• [Data supplied]:
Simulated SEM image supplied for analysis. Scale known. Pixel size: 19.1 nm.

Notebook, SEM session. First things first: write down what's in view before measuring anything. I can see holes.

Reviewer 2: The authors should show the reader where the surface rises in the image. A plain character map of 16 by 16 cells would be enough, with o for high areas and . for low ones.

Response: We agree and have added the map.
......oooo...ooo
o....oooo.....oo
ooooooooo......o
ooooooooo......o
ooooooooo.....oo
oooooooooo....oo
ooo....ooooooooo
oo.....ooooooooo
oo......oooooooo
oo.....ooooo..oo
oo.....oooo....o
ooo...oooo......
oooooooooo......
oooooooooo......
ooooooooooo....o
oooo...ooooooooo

• [Work item]:
Could you repeat exactly the lines above from the line with "oo.....oooo....o" up to and including the line with "ooooooooooo....o", and only those?

• [Your response]:
oo.....oooo....o
ooo...oooo......
oooooooooo......
oooooooooo......
ooooooooooo....o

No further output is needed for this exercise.